▶ **Work order**
Please give back only the lines below from the one containing "overlay nm, on" to the one containing "thk nm 20 |", each repeated word for word, both ends included.

::::::::::

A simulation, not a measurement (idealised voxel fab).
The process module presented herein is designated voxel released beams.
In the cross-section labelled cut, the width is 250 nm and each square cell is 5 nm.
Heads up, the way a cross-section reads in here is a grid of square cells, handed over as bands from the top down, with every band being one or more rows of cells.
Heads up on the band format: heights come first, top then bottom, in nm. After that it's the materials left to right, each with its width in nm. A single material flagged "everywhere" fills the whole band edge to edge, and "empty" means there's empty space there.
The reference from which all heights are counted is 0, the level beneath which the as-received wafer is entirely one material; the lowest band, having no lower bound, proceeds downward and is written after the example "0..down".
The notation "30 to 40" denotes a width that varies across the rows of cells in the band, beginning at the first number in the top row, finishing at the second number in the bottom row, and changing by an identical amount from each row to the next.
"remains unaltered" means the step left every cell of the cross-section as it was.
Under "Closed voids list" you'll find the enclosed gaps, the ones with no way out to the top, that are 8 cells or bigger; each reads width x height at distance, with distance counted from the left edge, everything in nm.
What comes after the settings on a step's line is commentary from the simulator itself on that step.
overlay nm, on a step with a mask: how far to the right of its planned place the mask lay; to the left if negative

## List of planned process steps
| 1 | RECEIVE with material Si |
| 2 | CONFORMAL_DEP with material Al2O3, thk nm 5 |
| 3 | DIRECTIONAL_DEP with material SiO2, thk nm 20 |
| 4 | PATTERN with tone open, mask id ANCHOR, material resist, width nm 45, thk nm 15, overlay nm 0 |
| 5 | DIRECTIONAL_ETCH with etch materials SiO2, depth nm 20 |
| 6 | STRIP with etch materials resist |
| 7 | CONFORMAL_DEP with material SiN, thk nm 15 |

::::::::::

▶ **Expected answer**
overlay nm, on a step with a mask: how far to the right of its planned place the mask lay; to the left if negative

## List of planned process steps
| 1 | RECEIVE with material Si |
| 2 | CONFORMAL_DEP with material Al2O3, thk nm 5 |
| 3 | DIRECTIONAL_DEP with material SiO2, thk nm 20 |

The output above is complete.